───── Record set ─────
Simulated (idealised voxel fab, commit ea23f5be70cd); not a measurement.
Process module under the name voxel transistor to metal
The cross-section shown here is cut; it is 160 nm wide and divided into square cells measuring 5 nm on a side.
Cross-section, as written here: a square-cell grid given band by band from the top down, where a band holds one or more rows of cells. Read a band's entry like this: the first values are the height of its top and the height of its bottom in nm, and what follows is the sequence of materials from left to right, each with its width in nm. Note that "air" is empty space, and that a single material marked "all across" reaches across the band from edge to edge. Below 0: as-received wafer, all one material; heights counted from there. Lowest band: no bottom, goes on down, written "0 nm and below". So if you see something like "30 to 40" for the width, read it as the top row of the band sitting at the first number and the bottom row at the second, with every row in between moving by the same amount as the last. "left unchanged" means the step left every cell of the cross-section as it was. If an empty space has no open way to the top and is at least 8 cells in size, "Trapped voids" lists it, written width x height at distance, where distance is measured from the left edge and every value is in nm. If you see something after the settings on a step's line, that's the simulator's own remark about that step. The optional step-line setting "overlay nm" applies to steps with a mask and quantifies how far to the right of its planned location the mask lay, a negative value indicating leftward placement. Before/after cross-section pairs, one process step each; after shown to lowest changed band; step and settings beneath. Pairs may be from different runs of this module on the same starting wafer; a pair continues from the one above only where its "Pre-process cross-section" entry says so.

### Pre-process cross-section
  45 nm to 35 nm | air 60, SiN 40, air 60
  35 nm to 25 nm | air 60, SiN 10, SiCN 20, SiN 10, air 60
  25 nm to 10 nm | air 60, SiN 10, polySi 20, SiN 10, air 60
─────

● **Work order**: Copy out the data shown above without altering anything.

● **Task answer**:
Simulated (idealised voxel fab, commit ea23f5be70cd); not a measurement.
Process module under the name voxel transistor to metal
The cross-section shown here is cut; it is 160 nm wide and divided into square cells measuring 5 nm on a side.
Cross-section, as written here: a square-cell grid given band by band from the top down, where a band holds one or more rows of cells. Read a band's entry like this: the first values are the height of its top and the height of its bottom in nm, and what follows is the sequence of materials from left to right, each with its width in nm. Note that "air" is empty space, and that a single material marked "all across" reaches across the band from edge to edge. Below 0: as-received wafer, all one material; heights counted from there. Lowest band: no bottom, goes on down, written "0 nm and below". So if you see something like "30 to 40" for the width, read it as the top row of the band sitting at the first number and the bottom row at the second, with every row in between moving by the same amount as the last. "left unchanged" means the step left every cell of the cross-section as it was. If an empty space has no open way to the top and is at least 8 cells in size, "Trapped voids" lists it, written width x height at distance, where distance is measured from the left edge and every value is in nm. If you see something after the settings on a step's line, that's the simulator's own remark about that step. The optional step-line setting "overlay nm" applies to steps with a mask and quantifies how far to the right of its planned location the mask lay, a negative value indicating leftward placement. Before/after cross-section pairs, one process step each; after shown to lowest changed band; step and settings beneath. Pairs may be from different runs of this module on the same starting wafer; a pair continues from the one above only where its "Pre-process cross-section" entry says so.

### Pre-process cross-section
  45 nm to 35 nm | air 60, SiN 40, air 60
  35 nm to 25 nm | air 60, SiN 10, SiCN 20, SiN 10, air 60
  25 nm to 10 nm | air 60, SiN 10, polySi 20, SiN 10, air 60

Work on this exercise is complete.